Data extracts Block Start

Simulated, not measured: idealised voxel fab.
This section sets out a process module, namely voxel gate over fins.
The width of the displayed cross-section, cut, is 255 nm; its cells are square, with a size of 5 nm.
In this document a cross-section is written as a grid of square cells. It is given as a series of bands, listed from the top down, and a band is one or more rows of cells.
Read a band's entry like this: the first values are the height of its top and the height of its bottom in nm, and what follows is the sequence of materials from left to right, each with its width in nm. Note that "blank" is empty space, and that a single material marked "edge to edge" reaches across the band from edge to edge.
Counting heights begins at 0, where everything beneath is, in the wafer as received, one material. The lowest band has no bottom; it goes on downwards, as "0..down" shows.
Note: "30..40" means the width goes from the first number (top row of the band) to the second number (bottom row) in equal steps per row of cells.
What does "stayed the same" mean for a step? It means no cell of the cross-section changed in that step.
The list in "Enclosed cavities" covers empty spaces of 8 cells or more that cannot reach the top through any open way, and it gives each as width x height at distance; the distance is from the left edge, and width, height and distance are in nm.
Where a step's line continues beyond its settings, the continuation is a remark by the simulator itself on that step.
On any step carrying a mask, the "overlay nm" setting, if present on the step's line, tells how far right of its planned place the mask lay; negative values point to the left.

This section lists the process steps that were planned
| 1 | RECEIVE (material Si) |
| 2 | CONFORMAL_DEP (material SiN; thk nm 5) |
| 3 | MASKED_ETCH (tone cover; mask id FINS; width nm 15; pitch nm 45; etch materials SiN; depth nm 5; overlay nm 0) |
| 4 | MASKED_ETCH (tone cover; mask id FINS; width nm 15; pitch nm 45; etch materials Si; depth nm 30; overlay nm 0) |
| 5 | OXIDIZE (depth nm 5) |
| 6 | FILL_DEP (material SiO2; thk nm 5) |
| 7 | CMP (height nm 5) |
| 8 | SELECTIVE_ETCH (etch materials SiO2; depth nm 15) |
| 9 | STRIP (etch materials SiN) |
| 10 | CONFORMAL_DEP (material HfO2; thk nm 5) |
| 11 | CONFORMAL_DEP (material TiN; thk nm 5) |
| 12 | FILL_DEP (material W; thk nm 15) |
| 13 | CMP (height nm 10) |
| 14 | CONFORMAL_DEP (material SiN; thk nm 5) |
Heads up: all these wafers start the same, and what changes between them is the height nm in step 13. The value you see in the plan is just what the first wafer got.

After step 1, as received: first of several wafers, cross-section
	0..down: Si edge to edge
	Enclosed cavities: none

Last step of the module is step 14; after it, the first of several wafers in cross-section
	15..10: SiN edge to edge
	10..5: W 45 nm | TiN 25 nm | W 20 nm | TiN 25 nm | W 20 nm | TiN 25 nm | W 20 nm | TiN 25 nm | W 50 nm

Data extracts Block End

- **Assignment**:
Exactly as they stand, set down the lines from the top of the data through the line with "In this document".

- **Task response**:
Simulated, not measured: idealised voxel fab.
This section sets out a process module, namely voxel gate over fins.
The width of the displayed cross-section, cut, is 255 nm; its cells are square, with a size of 5 nm.
In this document a cross-section is written as a grid of square cells. It is given as a series of bands, listed from the top down, and a band is one or more rows of cells.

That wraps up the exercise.